● **Task item**
The listing that follows should be copied in full, exactly as written.

<<<<
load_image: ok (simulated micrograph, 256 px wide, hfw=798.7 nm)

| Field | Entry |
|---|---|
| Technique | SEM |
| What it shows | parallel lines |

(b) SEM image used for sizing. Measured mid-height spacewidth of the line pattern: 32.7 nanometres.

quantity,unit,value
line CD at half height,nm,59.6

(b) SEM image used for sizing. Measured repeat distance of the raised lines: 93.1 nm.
>>>>

● **Response**
load_image: ok (simulated micrograph, 256 px wide, hfw=798.7 nm)

| Field | Entry |
|---|---|
| Technique | SEM |
| What it shows | parallel lines |

(b) SEM image used for sizing. Measured mid-height spacewidth of the line pattern: 32.7 nanometres.

quantity,unit,value
line CD at half height,nm,59.6

(b) SEM image used for sizing. Measured repeat distance of the raised lines: 93.1 nm.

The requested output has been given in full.